> **WORK ITEM**
In the records below, find the line with "run 7A hour=57.9" and the line with "run 8D hour=65.8"; return exactly those lines and every line between them.

> **DATA**
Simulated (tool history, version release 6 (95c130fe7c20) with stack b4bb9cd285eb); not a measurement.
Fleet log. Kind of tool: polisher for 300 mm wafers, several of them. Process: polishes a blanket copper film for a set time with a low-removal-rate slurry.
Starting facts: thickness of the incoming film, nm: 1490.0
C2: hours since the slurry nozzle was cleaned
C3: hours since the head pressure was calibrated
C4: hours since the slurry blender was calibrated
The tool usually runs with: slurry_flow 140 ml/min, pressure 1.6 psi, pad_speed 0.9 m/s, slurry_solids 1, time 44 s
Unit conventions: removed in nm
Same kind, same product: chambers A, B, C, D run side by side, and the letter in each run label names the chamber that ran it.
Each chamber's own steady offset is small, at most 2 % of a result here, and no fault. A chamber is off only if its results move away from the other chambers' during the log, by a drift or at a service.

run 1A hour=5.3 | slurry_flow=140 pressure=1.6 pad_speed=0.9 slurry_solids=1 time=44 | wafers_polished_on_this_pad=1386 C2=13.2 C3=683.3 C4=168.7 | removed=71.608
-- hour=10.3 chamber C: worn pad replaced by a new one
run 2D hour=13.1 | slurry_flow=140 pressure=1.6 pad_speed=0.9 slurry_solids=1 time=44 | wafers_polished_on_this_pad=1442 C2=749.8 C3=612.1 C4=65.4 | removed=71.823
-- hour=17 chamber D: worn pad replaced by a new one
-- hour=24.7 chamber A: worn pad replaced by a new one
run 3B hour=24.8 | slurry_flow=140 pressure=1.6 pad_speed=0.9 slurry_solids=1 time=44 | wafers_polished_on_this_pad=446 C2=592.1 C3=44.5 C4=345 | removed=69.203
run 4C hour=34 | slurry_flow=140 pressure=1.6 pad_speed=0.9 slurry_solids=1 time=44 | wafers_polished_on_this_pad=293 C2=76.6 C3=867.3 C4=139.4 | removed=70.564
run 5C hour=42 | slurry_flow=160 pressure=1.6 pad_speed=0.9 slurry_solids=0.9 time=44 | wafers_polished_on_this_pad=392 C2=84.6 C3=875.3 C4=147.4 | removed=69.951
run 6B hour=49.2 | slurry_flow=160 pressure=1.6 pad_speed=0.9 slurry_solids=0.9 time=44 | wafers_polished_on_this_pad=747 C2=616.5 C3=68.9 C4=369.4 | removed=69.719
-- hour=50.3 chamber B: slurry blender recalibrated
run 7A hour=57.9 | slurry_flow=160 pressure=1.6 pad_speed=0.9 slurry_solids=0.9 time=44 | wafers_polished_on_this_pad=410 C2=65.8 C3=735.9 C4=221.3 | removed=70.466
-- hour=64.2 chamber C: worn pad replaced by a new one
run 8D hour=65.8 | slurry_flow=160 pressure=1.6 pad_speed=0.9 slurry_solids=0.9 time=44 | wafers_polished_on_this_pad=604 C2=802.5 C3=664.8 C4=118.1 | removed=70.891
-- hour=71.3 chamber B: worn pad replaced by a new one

> **WRITTEN REPLY**
run 7A hour=57.9 | slurry_flow=160 pressure=1.6 pad_speed=0.9 slurry_solids=0.9 time=44 | wafers_polished_on_this_pad=410 C2=65.8 C3=735.9 C4=221.3 | removed=70.466
-- hour=64.2 chamber C: worn pad replaced by a new one
run 8D hour=65.8 | slurry_flow=160 pressure=1.6 pad_speed=0.9 slurry_solids=0.9 time=44 | wafers_polished_on_this_pad=604 C2=802.5 C3=664.8 C4=118.1 | removed=70.891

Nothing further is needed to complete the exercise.